[Data to examine Boundary: Start]

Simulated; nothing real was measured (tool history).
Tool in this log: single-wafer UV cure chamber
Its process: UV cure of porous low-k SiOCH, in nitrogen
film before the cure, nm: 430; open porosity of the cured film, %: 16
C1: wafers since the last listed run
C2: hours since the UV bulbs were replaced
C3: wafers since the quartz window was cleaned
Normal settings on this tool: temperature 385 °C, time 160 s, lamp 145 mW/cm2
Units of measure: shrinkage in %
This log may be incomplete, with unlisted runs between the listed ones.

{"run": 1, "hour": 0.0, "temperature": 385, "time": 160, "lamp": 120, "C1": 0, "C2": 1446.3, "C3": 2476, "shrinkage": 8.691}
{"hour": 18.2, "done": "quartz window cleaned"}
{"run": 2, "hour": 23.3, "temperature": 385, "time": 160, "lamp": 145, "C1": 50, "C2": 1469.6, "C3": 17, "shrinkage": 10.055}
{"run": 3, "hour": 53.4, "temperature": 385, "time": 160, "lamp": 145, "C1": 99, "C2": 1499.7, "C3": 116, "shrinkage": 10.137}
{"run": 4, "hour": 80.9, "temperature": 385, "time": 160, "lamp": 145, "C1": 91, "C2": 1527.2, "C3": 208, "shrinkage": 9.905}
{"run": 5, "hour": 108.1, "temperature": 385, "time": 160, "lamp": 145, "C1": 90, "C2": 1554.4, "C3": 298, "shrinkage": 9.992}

[Data to examine Boundary: End]

__Work request__.
All records shown above are to be output exactly.

__Written reply__.
Simulated; nothing real was measured (tool history).
Tool in this log: single-wafer UV cure chamber
Its process: UV cure of porous low-k SiOCH, in nitrogen
film before the cure, nm: 430; open porosity of the cured film, %: 16
C1: wafers since the last listed run
C2: hours since the UV bulbs were replaced
C3: wafers since the quartz window was cleaned
Normal settings on this tool: temperature 385 °C, time 160 s, lamp 145 mW/cm2
Units of measure: shrinkage in %
This log may be incomplete, with unlisted runs between the listed ones.

{"run": 1, "hour": 0.0, "temperature": 385, "time": 160, "lamp": 120, "C1": 0, "C2": 1446.3, "C3": 2476, "shrinkage": 8.691}
{"hour": 18.2, "done": "quartz window cleaned"}
{"run": 2, "hour": 23.3, "temperature": 385, "time": 160, "lamp": 145, "C1": 50, "C2": 1469.6, "C3": 17, "shrinkage": 10.055}
{"run": 3, "hour": 53.4, "temperature": 385, "time": 160, "lamp": 145, "C1": 99, "C2": 1499.7, "C3": 116, "shrinkage": 10.137}
{"run": 4, "hour": 80.9, "temperature": 385, "time": 160, "lamp": 145, "C1": 91, "C2": 1527.2, "C3": 208, "shrinkage": 9.905}
{"run": 5, "hour": 108.1, "temperature": 385, "time": 160, "lamp": 145, "C1": 90, "C2": 1554.4, "C3": 298, "shrinkage": 9.992}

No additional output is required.